*Supplied information*:
+-------+
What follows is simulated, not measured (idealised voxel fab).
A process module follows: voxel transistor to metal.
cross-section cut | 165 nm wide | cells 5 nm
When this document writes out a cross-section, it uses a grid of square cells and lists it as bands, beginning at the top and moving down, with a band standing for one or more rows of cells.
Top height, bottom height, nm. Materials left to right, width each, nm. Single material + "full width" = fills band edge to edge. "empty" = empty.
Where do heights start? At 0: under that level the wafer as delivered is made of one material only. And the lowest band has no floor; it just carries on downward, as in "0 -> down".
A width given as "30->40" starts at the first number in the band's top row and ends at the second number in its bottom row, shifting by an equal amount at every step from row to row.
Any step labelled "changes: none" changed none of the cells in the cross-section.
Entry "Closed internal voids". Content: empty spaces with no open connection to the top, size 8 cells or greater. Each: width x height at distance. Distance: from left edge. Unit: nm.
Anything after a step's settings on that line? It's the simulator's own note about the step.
+-------+

All that belongs in the answer is the run of lines above from the line containing "A width given" through the line containing "edge. Unit: nm.", exactly as written.

*Task solution*:
A width given as "30->40" starts at the first number in the band's top row and ends at the second number in its bottom row, shifting by an equal amount at every step from row to row.
Any step labelled "changes: none" changed none of the cells in the cross-section.
Entry "Closed internal voids". Content: empty spaces with no open connection to the top, size 8 cells or greater. Each: width x height at distance. Distance: from left edge. Unit: nm.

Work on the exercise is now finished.